Source information:

+ + + +

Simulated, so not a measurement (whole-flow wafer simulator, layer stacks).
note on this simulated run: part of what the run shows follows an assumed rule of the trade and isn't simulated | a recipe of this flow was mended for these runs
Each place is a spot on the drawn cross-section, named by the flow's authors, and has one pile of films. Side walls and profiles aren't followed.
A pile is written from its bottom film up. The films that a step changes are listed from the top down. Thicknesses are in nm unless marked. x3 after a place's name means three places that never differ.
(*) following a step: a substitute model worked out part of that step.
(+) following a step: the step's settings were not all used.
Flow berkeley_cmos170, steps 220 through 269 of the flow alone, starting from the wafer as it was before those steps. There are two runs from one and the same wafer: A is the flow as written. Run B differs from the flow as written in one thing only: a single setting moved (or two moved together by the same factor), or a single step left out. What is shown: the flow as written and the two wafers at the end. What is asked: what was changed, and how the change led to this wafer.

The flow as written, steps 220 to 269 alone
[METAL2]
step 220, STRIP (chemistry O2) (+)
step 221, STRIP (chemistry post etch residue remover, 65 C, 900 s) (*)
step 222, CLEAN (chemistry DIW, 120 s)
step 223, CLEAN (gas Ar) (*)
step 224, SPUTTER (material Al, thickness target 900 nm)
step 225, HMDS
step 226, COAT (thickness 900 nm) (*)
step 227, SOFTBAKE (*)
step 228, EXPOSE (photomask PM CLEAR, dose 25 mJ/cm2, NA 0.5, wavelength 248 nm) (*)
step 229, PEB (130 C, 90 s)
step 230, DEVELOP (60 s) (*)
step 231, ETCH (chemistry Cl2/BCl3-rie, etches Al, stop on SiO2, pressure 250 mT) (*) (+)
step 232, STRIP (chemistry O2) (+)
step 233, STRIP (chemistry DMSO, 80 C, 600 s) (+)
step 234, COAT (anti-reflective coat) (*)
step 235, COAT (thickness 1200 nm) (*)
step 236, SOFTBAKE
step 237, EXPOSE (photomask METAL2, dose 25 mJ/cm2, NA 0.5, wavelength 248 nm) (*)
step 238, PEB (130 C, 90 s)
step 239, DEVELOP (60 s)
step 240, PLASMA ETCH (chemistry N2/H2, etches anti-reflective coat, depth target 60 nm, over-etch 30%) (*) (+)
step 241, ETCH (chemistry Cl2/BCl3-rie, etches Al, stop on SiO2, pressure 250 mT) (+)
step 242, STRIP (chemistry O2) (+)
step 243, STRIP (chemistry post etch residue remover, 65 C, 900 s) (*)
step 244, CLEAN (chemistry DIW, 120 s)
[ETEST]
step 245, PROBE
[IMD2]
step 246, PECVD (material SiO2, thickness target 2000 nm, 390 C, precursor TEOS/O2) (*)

+ + + +

Assignment: Please give back exactly the lines of the listing above that run from the one containing "A pile is written" through the one containing "(+) following a", and only those.

Exercise answer:
A pile is written from its bottom film up. The films that a step changes are listed from the top down. Thicknesses are in nm unless marked. x3 after a place's name means three places that never differ.
(*) following a step: a substitute model worked out part of that step.
(+) following a step: the step's settings were not all used.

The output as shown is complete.